### Given data
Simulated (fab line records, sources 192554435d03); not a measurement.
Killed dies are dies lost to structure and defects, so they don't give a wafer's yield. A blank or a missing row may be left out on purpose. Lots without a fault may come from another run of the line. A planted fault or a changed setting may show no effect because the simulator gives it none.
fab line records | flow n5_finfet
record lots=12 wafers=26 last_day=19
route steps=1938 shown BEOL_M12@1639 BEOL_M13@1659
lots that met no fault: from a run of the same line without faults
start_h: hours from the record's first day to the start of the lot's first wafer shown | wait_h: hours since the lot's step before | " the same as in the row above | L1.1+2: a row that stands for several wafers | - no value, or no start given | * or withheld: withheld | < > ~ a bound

### Work order
Each record is to be transcribed exactly and in full.

### Exercise response
Simulated (fab line records, sources 192554435d03); not a measurement.
Killed dies are dies lost to structure and defects, so they don't give a wafer's yield. A blank or a missing row may be left out on purpose. Lots without a fault may come from another run of the line. A planted fault or a changed setting may show no effect because the simulator gives it none.
fab line records | flow n5_finfet
record lots=12 wafers=26 last_day=19
route steps=1938 shown BEOL_M12@1639 BEOL_M13@1659
lots that met no fault: from a run of the same line without faults
start_h: hours from the record's first day to the start of the lot's first wafer shown | wait_h: hours since the lot's step before | " the same as in the row above | L1.1+2: a row that stands for several wafers | - no value, or no start given | * or withheld: withheld | < > ~ a bound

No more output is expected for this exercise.